ASSIGNMENT
Write out all the data again, exactly as shown.

DATA EXTRACT
>>>>>

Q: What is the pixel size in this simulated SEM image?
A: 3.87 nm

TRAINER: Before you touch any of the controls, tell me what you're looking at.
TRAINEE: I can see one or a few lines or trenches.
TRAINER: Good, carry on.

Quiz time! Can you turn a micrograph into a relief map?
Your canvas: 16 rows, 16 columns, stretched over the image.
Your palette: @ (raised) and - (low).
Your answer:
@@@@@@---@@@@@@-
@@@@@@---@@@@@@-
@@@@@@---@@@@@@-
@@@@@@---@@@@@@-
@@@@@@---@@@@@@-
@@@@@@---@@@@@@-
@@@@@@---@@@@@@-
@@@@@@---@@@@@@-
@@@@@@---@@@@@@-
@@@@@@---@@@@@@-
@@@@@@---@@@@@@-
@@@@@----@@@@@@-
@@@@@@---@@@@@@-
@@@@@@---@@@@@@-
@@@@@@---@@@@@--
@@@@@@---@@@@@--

<<<<<

ANSWER SPACE
Q: What is the pixel size in this simulated SEM image?
A: 3.87 nm

TRAINER: Before you touch any of the controls, tell me what you're looking at.
TRAINEE: I can see one or a few lines or trenches.
TRAINER: Good, carry on.

Quiz time! Can you turn a micrograph into a relief map?
Your canvas: 16 rows, 16 columns, stretched over the image.
Your palette: @ (raised) and - (low).
Your answer:
@@@@@@---@@@@@@-
@@@@@@---@@@@@@-
@@@@@@---@@@@@@-
@@@@@@---@@@@@@-
@@@@@@---@@@@@@-
@@@@@@---@@@@@@-
@@@@@@---@@@@@@-
@@@@@@---@@@@@@-
@@@@@@---@@@@@@-
@@@@@@---@@@@@@-
@@@@@@---@@@@@@-
@@@@@----@@@@@@-
@@@@@@---@@@@@@-
@@@@@@---@@@@@@-
@@@@@@---@@@@@--
@@@@@@---@@@@@--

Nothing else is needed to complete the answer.